◆ Given records
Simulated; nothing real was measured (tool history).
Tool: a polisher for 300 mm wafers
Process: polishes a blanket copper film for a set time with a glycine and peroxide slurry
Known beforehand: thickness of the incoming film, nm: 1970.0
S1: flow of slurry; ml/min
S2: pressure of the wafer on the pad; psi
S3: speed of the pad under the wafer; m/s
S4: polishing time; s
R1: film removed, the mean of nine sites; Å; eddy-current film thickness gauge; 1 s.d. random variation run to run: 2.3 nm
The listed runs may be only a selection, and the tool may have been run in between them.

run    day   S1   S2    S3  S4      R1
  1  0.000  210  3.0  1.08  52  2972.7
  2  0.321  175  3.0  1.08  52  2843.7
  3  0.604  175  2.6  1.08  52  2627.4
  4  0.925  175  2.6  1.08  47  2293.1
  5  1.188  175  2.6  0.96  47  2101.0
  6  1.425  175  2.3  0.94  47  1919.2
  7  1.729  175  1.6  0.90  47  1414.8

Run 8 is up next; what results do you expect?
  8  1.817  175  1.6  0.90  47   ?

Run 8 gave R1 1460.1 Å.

◆ Requirement
In the listing above, find the line with "Tool: a polisher for 300 mm wafers" and the line with "S4: polishing time; s"; set down exactly those two lines and every line between them, nothing more.

◆ Response
Tool: a polisher for 300 mm wafers
Process: polishes a blanket copper film for a set time with a glycine and peroxide slurry
Known beforehand: thickness of the incoming film, nm: 1970.0
S1: flow of slurry; ml/min
S2: pressure of the wafer on the pad; psi
S3: speed of the pad under the wafer; m/s
S4: polishing time; s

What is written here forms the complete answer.